§ **Assignment**
Every entry below, first to last, should be restated word for word.

§ **Entries shown**
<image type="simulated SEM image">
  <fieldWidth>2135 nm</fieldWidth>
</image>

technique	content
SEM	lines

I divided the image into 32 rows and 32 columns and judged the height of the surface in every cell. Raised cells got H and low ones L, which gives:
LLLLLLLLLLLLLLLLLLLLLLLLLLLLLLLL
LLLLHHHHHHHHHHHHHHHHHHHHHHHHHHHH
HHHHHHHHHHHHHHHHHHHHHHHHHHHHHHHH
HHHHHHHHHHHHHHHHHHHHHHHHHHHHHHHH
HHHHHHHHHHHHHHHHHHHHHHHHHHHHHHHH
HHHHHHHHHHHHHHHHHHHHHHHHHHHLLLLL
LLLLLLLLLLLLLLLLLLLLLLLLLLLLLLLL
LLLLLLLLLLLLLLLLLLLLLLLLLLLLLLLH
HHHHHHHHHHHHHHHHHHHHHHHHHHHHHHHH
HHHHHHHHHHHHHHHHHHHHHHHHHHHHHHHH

§ **Worked solution**
<image type="simulated SEM image">
  <fieldWidth>2135 nm</fieldWidth>
</image>

technique	content
SEM	lines

I divided the image into 32 rows and 32 columns and judged the height of the surface in every cell. Raised cells got H and low ones L, which gives:
LLLLLLLLLLLLLLLLLLLLLLLLLLLLLLLL
LLLLHHHHHHHHHHHHHHHHHHHHHHHHHHHH
HHHHHHHHHHHHHHHHHHHHHHHHHHHHHHHH
HHHHHHHHHHHHHHHHHHHHHHHHHHHHHHHH
HHHHHHHHHHHHHHHHHHHHHHHHHHHHHHHH
HHHHHHHHHHHHHHHHHHHHHHHHHHHLLLLL
LLLLLLLLLLLLLLLLLLLLLLLLLLLLLLLL
LLLLLLLLLLLLLLLLLLLLLLLLLLLLLLLH
HHHHHHHHHHHHHHHHHHHHHHHHHHHHHHHH
HHHHHHHHHHHHHHHHHHHHHHHHHHHHHHHH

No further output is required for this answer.